────────────────────

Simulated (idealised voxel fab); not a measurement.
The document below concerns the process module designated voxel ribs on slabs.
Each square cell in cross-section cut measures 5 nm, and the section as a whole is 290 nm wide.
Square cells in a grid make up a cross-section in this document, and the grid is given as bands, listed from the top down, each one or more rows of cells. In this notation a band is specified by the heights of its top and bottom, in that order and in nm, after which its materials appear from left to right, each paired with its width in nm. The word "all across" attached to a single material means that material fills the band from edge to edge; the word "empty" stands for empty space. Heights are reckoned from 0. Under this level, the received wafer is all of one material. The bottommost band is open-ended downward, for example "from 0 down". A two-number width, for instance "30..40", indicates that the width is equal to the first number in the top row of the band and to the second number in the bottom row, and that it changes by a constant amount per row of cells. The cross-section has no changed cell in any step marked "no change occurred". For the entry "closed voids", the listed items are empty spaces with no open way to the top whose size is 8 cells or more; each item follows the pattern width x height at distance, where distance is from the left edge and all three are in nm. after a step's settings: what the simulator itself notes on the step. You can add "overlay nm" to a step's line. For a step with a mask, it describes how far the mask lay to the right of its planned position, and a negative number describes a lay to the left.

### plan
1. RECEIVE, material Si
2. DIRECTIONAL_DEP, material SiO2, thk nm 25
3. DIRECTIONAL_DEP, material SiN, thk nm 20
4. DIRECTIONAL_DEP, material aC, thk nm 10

────────────────────

- Work instruction -
Copy the lines from the start of the data verbatim, stopping after the line containing "Each square cell".

- Response -
Simulated (idealised voxel fab); not a measurement.
The document below concerns the process module designated voxel ribs on slabs.
Each square cell in cross-section cut measures 5 nm, and the section as a whole is 290 nm wide.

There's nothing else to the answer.